Work order: For every line in the material, produce an exact copy.

Records shown:
········

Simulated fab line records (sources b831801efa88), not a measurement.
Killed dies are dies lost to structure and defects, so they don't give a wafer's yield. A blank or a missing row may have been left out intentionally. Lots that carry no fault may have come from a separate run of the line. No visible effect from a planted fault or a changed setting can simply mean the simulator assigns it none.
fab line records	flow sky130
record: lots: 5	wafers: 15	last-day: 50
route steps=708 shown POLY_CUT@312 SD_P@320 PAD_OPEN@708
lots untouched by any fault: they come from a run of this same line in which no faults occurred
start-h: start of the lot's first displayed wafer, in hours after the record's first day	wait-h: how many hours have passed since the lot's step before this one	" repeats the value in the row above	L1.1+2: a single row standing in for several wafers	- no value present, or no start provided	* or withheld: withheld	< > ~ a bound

········

Task result:
Simulated fab line records (sources b831801efa88), not a measurement.
Killed dies are dies lost to structure and defects, so they don't give a wafer's yield. A blank or a missing row may have been left out intentionally. Lots that carry no fault may have come from a separate run of the line. No visible effect from a planted fault or a changed setting can simply mean the simulator assigns it none.
fab line records	flow sky130
record: lots: 5	wafers: 15	last-day: 50
route steps=708 shown POLY_CUT@312 SD_P@320 PAD_OPEN@708
lots untouched by any fault: they come from a run of this same line in which no faults occurred
start-h: start of the lot's first displayed wafer, in hours after the record's first day	wait-h: how many hours have passed since the lot's step before this one	" repeats the value in the row above	L1.1+2: a single row standing in for several wafers	- no value present, or no start provided	* or withheld: withheld	< > ~ a bound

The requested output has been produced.